**Action item**
Your reply should reproduce each record precisely as written.

(Information shown begins)

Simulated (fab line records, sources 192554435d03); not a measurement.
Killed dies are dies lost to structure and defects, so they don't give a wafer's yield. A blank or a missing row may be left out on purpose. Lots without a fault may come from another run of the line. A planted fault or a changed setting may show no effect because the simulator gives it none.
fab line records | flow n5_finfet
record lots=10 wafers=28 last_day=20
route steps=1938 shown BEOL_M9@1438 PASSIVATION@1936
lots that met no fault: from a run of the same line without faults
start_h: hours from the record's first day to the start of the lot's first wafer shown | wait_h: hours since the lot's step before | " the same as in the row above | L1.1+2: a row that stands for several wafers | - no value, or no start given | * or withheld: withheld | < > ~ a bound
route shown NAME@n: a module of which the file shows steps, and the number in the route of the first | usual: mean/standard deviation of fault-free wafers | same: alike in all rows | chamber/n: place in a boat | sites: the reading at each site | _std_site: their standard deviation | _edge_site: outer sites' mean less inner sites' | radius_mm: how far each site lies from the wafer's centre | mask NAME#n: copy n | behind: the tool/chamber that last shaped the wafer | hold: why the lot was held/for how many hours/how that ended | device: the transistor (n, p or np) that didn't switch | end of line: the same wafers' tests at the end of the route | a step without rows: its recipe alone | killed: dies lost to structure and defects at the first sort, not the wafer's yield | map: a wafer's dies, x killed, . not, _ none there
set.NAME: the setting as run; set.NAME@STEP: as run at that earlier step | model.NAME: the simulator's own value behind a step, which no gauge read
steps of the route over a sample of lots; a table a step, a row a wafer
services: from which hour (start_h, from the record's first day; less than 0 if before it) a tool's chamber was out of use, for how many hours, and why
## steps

(Information shown ends)

**Exercise result**
Simulated (fab line records, sources 192554435d03); not a measurement.
Killed dies are dies lost to structure and defects, so they don't give a wafer's yield. A blank or a missing row may be left out on purpose. Lots without a fault may come from another run of the line. A planted fault or a changed setting may show no effect because the simulator gives it none.
fab line records | flow n5_finfet
record lots=10 wafers=28 last_day=20
route steps=1938 shown BEOL_M9@1438 PASSIVATION@1936
lots that met no fault: from a run of the same line without faults
start_h: hours from the record's first day to the start of the lot's first wafer shown | wait_h: hours since the lot's step before | " the same as in the row above | L1.1+2: a row that stands for several wafers | - no value, or no start given | * or withheld: withheld | < > ~ a bound
route shown NAME@n: a module of which the file shows steps, and the number in the route of the first | usual: mean/standard deviation of fault-free wafers | same: alike in all rows | chamber/n: place in a boat | sites: the reading at each site | _std_site: their standard deviation | _edge_site: outer sites' mean less inner sites' | radius_mm: how far each site lies from the wafer's centre | mask NAME#n: copy n | behind: the tool/chamber that last shaped the wafer | hold: why the lot was held/for how many hours/how that ended | device: the transistor (n, p or np) that didn't switch | end of line: the same wafers' tests at the end of the route | a step without rows: its recipe alone | killed: dies lost to structure and defects at the first sort, not the wafer's yield | map: a wafer's dies, x killed, . not, _ none there
set.NAME: the setting as run; set.NAME@STEP: as run at that earlier step | model.NAME: the simulator's own value behind a step, which no gauge read
steps of the route over a sample of lots; a table a step, a row a wafer
services: from which hour (start_h, from the record's first day; less than 0 if before it) a tool's chamber was out of use, for how many hours, and why
## steps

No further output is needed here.